> Work item
Print the first line of the material below and each line after it, exactly as written, ending with the line that contains "note on this".

> Source information
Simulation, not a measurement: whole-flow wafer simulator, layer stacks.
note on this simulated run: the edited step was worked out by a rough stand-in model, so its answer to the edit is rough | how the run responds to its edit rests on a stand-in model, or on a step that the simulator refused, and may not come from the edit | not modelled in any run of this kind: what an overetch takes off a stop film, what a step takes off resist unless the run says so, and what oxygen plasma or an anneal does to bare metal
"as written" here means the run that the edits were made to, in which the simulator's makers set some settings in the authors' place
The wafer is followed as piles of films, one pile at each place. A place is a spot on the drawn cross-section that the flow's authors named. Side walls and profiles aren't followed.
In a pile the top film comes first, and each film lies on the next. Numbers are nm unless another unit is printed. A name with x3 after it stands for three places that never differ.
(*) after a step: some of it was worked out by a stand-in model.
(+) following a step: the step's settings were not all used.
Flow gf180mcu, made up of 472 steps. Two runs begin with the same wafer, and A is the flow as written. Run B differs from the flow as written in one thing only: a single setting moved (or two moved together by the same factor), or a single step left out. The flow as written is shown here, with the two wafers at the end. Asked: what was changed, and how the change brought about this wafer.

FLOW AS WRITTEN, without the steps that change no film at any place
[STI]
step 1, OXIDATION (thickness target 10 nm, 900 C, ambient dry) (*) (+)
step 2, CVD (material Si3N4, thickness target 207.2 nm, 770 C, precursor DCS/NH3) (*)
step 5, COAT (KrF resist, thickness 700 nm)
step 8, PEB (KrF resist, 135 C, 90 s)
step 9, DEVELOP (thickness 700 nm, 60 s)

> Task solution
Simulation, not a measurement: whole-flow wafer simulator, layer stacks.
note on this simulated run: the edited step was worked out by a rough stand-in model, so its answer to the edit is rough | how the run responds to its edit rests on a stand-in model, or on a step that the simulator refused, and may not come from the edit | not modelled in any run of this kind: what an overetch takes off a stop film, what a step takes off resist unless the run says so, and what oxygen plasma or an anneal does to bare metal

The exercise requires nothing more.